### RECORDED INFORMATION
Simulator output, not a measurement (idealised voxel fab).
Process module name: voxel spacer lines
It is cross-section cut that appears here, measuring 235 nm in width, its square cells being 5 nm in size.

### ACTION ITEM
Give back every entry, word for word.

### TASK ANSWER
Simulator output, not a measurement (idealised voxel fab).
Process module name: voxel spacer lines
It is cross-section cut that appears here, measuring 235 nm in width, its square cells being 5 nm in size.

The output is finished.